DATA TO EXAMINE section start
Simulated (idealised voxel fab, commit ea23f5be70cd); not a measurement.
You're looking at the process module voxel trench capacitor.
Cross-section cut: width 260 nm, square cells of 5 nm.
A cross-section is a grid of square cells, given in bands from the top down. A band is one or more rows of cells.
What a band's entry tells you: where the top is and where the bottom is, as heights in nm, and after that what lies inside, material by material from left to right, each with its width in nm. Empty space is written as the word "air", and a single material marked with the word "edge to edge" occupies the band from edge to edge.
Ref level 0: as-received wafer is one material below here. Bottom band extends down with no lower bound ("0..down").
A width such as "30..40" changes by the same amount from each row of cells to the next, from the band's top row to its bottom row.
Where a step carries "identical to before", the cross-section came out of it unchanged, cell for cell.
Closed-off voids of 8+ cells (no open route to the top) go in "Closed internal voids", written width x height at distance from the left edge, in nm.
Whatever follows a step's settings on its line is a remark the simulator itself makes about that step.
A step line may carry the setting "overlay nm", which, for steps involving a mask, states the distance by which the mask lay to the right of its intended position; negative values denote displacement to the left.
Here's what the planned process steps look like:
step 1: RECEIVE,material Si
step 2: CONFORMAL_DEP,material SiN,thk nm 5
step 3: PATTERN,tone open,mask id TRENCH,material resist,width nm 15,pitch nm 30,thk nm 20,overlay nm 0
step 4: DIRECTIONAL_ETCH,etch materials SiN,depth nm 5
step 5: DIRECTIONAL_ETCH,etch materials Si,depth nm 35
DATA TO EXAMINE section end

| ASSIGNED TASK |
Restate each record exactly as written.

| TASK OUTPUT |
Simulated (idealised voxel fab, commit ea23f5be70cd); not a measurement.
You're looking at the process module voxel trench capacitor.
Cross-section cut: width 260 nm, square cells of 5 nm.
A cross-section is a grid of square cells, given in bands from the top down. A band is one or more rows of cells.
What a band's entry tells you: where the top is and where the bottom is, as heights in nm, and after that what lies inside, material by material from left to right, each with its width in nm. Empty space is written as the word "air", and a single material marked with the word "edge to edge" occupies the band from edge to edge.
Ref level 0: as-received wafer is one material below here. Bottom band extends down with no lower bound ("0..down").
A width such as "30..40" changes by the same amount from each row of cells to the next, from the band's top row to its bottom row.
Where a step carries "identical to before", the cross-section came out of it unchanged, cell for cell.
Closed-off voids of 8+ cells (no open route to the top) go in "Closed internal voids", written width x height at distance from the left edge, in nm.
Whatever follows a step's settings on its line is a remark the simulator itself makes about that step.
A step line may carry the setting "overlay nm", which, for steps involving a mask, states the distance by which the mask lay to the right of its intended position; negative values denote displacement to the left.
Here's what the planned process steps look like:
step 1: RECEIVE,material Si
step 2: CONFORMAL_DEP,material SiN,thk nm 5
step 3: PATTERN,tone open,mask id TRENCH,material resist,width nm 15,pitch nm 30,thk nm 20,overlay nm 0
step 4: DIRECTIONAL_ETCH,etch materials SiN,depth nm 5
step 5: DIRECTIONAL_ETCH,etch materials Si,depth nm 35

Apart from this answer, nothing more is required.